The data:
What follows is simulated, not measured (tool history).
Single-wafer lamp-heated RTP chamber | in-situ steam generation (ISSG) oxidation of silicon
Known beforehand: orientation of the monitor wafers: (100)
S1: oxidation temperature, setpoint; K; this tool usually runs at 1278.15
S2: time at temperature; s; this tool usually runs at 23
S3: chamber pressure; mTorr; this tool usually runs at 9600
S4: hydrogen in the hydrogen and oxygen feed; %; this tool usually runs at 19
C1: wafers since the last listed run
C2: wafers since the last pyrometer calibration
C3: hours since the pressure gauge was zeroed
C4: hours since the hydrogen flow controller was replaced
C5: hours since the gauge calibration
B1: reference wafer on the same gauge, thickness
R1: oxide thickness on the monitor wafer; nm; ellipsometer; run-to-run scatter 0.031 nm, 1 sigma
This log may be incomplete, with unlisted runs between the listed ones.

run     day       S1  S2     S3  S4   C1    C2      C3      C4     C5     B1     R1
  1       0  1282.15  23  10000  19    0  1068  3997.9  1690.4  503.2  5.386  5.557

Action item:
The entries are to be repeated exactly, with nothing altered.

Exercise answer:
What follows is simulated, not measured (tool history).
Single-wafer lamp-heated RTP chamber | in-situ steam generation (ISSG) oxidation of silicon
Known beforehand: orientation of the monitor wafers: (100)
S1: oxidation temperature, setpoint; K; this tool usually runs at 1278.15
S2: time at temperature; s; this tool usually runs at 23
S3: chamber pressure; mTorr; this tool usually runs at 9600
S4: hydrogen in the hydrogen and oxygen feed; %; this tool usually runs at 19
C1: wafers since the last listed run
C2: wafers since the last pyrometer calibration
C3: hours since the pressure gauge was zeroed
C4: hours since the hydrogen flow controller was replaced
C5: hours since the gauge calibration
B1: reference wafer on the same gauge, thickness
R1: oxide thickness on the monitor wafer; nm; ellipsometer; run-to-run scatter 0.031 nm, 1 sigma
This log may be incomplete, with unlisted runs between the listed ones.

run     day       S1  S2     S3  S4   C1    C2      C3      C4     C5     B1     R1
  1       0  1282.15  23  10000  19    0  1068  3997.9  1690.4  503.2  5.386  5.557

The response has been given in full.